» **RECORDS SHOWN**
· · · ·

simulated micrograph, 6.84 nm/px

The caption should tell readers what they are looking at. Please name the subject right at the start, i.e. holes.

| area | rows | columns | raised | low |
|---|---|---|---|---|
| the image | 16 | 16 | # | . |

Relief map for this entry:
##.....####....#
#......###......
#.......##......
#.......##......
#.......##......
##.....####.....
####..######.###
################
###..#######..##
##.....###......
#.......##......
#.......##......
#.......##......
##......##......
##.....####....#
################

· · · ·

» **ACTION ITEM**
Restate the material word for word, leaving nothing out.

» **WORKED SOLUTION**
simulated micrograph, 6.84 nm/px

The caption should tell readers what they are looking at. Please name the subject right at the start, i.e. holes.

| area | rows | columns | raised | low |
|---|---|---|---|---|
| the image | 16 | 16 | # | . |

Relief map for this entry:
##.....####....#
#......###......
#.......##......
#.......##......
#.......##......
##.....####.....
####..######.###
################
###..#######..##
##.....###......
#.......##......
#.......##......
#.......##......
##......##......
##.....####....#
################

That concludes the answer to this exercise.